## Assignment
The lines from the top of the data down to the line with "route steps=602 shown HV_LDD@188" should be repeated exactly, both ends included.

## Dataset extract
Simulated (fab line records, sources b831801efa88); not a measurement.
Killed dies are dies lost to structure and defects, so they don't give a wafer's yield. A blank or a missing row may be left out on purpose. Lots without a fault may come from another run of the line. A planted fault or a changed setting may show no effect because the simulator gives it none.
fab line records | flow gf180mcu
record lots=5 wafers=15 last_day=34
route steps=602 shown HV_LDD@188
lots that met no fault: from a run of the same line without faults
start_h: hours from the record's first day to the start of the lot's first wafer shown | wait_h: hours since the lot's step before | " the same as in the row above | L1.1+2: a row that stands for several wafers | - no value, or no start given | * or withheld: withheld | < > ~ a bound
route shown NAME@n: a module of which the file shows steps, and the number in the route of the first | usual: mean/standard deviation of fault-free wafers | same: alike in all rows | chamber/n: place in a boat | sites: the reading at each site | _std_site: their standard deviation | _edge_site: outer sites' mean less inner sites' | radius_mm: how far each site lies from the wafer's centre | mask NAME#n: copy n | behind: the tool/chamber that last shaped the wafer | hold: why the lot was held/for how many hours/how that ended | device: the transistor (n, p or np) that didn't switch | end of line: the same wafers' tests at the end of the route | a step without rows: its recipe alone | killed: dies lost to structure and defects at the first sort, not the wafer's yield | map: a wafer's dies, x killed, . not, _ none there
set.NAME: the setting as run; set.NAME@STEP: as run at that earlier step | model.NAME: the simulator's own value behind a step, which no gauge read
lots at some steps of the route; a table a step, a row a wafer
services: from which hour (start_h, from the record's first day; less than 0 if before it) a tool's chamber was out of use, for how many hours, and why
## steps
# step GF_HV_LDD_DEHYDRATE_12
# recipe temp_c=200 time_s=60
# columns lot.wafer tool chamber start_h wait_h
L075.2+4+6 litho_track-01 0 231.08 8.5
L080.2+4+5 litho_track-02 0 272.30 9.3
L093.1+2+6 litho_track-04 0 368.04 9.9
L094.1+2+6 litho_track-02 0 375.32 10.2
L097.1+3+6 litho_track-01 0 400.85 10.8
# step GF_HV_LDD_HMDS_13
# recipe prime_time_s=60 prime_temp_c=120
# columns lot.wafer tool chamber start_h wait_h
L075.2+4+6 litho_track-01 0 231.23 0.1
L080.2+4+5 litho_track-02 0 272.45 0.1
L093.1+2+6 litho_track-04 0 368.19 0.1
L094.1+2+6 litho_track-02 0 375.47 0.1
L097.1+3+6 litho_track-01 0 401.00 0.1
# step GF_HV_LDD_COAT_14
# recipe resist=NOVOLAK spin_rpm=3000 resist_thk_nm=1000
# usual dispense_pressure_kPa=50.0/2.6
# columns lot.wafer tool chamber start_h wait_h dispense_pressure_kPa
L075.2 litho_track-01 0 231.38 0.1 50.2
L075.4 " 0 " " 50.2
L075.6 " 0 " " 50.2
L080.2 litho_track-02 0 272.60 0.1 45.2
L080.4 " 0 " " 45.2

## Task result
Simulated (fab line records, sources b831801efa88); not a measurement.
Killed dies are dies lost to structure and defects, so they don't give a wafer's yield. A blank or a missing row may be left out on purpose. Lots without a fault may come from another run of the line. A planted fault or a changed setting may show no effect because the simulator gives it none.
fab line records | flow gf180mcu
record lots=5 wafers=15 last_day=34
route steps=602 shown HV_LDD@188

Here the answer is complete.